▸ **Task item**:
Some entries follow. Reproduce exactly the lines starting at the one with "This SEM image" and stopping after the one with "3. Determine the".

━━ Data records
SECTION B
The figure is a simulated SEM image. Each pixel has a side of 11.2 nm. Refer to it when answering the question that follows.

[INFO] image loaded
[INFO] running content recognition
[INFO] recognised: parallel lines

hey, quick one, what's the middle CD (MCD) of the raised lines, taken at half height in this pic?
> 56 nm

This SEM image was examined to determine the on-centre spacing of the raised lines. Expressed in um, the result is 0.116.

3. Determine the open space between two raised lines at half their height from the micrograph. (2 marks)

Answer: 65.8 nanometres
━━━━

▸ **Exercise answer**:
This SEM image was examined to determine the on-centre spacing of the raised lines. Expressed in um, the result is 0.116.

3. Determine the open space between two raised lines at half their height from the micrograph. (2 marks)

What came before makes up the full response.